**Work item:**
Take the records below and retype them line by line, from the first line through the one containing "Name the symbol"; stop there.

**Information:**
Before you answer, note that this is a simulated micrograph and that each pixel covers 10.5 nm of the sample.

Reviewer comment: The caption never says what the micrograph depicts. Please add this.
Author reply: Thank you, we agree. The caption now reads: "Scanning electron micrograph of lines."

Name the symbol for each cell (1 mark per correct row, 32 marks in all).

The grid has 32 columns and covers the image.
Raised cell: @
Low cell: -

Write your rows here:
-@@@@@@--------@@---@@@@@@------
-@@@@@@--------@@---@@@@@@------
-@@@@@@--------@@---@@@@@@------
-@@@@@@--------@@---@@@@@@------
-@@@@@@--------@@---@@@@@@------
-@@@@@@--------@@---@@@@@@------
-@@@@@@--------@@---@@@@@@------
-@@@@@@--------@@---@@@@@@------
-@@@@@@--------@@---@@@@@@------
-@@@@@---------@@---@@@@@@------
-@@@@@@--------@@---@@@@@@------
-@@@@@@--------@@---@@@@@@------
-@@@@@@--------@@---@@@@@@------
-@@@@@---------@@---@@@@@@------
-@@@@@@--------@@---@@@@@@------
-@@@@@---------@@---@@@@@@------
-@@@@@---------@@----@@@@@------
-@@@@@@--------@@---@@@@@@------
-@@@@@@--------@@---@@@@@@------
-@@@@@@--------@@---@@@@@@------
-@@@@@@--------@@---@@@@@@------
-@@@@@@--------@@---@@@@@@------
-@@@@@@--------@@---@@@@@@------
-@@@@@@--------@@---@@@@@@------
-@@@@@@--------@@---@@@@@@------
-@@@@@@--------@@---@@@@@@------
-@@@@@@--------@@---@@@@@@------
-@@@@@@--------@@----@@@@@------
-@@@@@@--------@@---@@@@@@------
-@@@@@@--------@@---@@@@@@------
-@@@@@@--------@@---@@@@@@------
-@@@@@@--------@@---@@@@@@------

**Your solution:**
Before you answer, note that this is a simulated micrograph and that each pixel covers 10.5 nm of the sample.

Reviewer comment: The caption never says what the micrograph depicts. Please add this.
Author reply: Thank you, we agree. The caption now reads: "Scanning electron micrograph of lines."

Name the symbol for each cell (1 mark per correct row, 32 marks in all).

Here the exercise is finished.